Dataset content Start Marker
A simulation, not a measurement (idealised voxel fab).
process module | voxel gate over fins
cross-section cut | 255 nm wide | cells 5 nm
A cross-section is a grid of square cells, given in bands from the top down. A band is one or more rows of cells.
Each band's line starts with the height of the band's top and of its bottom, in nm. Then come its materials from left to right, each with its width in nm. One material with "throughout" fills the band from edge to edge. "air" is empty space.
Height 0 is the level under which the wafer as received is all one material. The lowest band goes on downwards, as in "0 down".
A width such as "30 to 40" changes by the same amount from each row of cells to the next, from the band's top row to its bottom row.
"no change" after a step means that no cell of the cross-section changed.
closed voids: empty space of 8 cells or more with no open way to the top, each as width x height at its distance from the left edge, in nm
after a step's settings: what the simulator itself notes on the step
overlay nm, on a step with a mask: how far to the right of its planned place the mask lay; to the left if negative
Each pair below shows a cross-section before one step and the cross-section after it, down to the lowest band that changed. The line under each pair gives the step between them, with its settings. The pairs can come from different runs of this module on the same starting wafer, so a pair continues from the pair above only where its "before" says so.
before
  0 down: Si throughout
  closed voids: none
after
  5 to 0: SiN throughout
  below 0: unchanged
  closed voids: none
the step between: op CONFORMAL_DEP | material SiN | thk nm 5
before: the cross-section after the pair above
Dataset content End Marker

# [Assignment]
Output the full listing above once again, verbatim.

# [Written response]
A simulation, not a measurement (idealised voxel fab).
process module | voxel gate over fins
cross-section cut | 255 nm wide | cells 5 nm
A cross-section is a grid of square cells, given in bands from the top down. A band is one or more rows of cells.
Each band's line starts with the height of the band's top and of its bottom, in nm. Then come its materials from left to right, each with its width in nm. One material with "throughout" fills the band from edge to edge. "air" is empty space.
Height 0 is the level under which the wafer as received is all one material. The lowest band goes on downwards, as in "0 down".
A width such as "30 to 40" changes by the same amount from each row of cells to the next, from the band's top row to its bottom row.
"no change" after a step means that no cell of the cross-section changed.
closed voids: empty space of 8 cells or more with no open way to the top, each as width x height at its distance from the left edge, in nm
after a step's settings: what the simulator itself notes on the step
overlay nm, on a step with a mask: how far to the right of its planned place the mask lay; to the left if negative
Each pair below shows a cross-section before one step and the cross-section after it, down to the lowest band that changed. The line under each pair gives the step between them, with its settings. The pairs can come from different runs of this module on the same starting wafer, so a pair continues from the pair above only where its "before" says so.
before
  0 down: Si throughout
  closed voids: none
after
  5 to 0: SiN throughout
  below 0: unchanged
  closed voids: none
the step between: op CONFORMAL_DEP | material SiN | thk nm 5
before: the cross-section after the pair above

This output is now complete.